Brief:
Whatever lines the data contains, output all of them unchanged.

Source information:
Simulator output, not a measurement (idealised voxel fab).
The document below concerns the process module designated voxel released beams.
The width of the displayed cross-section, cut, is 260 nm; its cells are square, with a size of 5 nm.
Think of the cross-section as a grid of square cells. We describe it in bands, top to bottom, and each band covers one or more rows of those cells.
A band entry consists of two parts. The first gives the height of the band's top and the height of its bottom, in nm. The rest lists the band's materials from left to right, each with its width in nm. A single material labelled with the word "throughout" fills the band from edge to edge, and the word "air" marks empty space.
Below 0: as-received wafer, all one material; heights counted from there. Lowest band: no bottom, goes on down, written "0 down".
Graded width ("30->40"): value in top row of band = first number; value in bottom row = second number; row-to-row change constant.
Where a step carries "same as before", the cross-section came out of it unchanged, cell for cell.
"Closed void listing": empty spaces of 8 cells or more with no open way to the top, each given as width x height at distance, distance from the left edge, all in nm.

Answer area:
Simulator output, not a measurement (idealised voxel fab).
The document below concerns the process module designated voxel released beams.
The width of the displayed cross-section, cut, is 260 nm; its cells are square, with a size of 5 nm.
Think of the cross-section as a grid of square cells. We describe it in bands, top to bottom, and each band covers one or more rows of those cells.
A band entry consists of two parts. The first gives the height of the band's top and the height of its bottom, in nm. The rest lists the band's materials from left to right, each with its width in nm. A single material labelled with the word "throughout" fills the band from edge to edge, and the word "air" marks empty space.
Below 0: as-received wafer, all one material; heights counted from there. Lowest band: no bottom, goes on down, written "0 down".
Graded width ("30->40"): value in top row of band = first number; value in bottom row = second number; row-to-row change constant.
Where a step carries "same as before", the cross-section came out of it unchanged, cell for cell.
"Closed void listing": empty spaces of 8 cells or more with no open way to the top, each given as width x height at distance, distance from the left edge, all in nm.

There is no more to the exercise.